Required action> The expected output is a verbatim reprint of the lines from the beginning of the data that follows through the line that contains "A step followed".

Start of Block

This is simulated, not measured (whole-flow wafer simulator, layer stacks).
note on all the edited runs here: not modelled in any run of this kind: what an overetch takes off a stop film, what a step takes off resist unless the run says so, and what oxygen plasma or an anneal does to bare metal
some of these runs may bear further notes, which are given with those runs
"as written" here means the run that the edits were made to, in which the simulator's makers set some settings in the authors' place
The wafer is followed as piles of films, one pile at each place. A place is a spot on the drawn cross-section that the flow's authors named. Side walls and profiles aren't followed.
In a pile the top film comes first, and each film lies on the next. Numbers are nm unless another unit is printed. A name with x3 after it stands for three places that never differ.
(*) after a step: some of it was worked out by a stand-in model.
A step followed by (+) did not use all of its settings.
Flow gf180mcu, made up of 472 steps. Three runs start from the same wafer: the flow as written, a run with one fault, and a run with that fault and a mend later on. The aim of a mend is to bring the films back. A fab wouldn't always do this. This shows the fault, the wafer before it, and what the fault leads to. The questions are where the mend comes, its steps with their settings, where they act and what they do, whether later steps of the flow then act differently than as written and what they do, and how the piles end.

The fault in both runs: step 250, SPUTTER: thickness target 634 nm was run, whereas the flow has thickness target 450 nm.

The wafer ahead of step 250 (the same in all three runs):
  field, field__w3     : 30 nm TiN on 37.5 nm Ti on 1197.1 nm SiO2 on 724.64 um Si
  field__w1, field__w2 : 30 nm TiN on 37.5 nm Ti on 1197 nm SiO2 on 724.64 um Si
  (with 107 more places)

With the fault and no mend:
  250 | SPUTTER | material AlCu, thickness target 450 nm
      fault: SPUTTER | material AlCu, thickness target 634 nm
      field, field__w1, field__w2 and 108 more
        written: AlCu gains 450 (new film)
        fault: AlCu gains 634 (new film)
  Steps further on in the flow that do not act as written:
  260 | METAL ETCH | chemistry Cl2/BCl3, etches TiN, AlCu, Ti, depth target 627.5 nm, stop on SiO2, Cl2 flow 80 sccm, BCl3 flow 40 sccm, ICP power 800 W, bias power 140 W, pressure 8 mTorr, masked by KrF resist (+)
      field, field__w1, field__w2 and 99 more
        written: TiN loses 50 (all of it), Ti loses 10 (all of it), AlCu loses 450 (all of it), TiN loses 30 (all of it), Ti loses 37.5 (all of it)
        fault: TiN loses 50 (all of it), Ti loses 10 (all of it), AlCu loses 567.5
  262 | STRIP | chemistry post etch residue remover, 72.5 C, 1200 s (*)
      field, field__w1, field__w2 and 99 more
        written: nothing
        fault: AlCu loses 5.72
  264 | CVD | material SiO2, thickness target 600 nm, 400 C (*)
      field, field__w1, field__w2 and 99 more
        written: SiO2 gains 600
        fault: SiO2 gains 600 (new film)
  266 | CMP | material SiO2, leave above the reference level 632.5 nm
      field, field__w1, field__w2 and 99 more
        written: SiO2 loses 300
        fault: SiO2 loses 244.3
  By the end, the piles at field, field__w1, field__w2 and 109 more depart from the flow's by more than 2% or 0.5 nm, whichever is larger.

End of Block

Written reply>
This is simulated, not measured (whole-flow wafer simulator, layer stacks).
note on all the edited runs here: not modelled in any run of this kind: what an overetch takes off a stop film, what a step takes off resist unless the run says so, and what oxygen plasma or an anneal does to bare metal
some of these runs may bear further notes, which are given with those runs
"as written" here means the run that the edits were made to, in which the simulator's makers set some settings in the authors' place
The wafer is followed as piles of films, one pile at each place. A place is a spot on the drawn cross-section that the flow's authors named. Side walls and profiles aren't followed.
In a pile the top film comes first, and each film lies on the next. Numbers are nm unless another unit is printed. A name with x3 after it stands for three places that never differ.
(*) after a step: some of it was worked out by a stand-in model.
A step followed by (+) did not use all of its settings.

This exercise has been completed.